> [DATASET CONTENT]
^^^^^^^^

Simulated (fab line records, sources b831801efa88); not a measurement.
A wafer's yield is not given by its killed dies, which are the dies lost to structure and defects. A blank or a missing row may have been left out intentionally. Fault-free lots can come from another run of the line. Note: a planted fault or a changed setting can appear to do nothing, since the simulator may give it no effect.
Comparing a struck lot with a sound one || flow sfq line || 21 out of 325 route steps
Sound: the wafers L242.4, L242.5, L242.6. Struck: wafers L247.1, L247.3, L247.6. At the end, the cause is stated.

^^^^^^^^

> [WORK REQUEST]
The data must be given again in full, exactly as written.

> [PROBLEM SOLUTION]
Simulated (fab line records, sources b831801efa88); not a measurement.
A wafer's yield is not given by its killed dies, which are the dies lost to structure and defects. A blank or a missing row may have been left out intentionally. Fault-free lots can come from another run of the line. Note: a planted fault or a changed setting can appear to do nothing, since the simulator may give it no effect.
Comparing a struck lot with a sound one || flow sfq line || 21 out of 325 route steps
Sound: the wafers L242.4, L242.5, L242.6. Struck: wafers L247.1, L247.3, L247.6. At the end, the cause is stated.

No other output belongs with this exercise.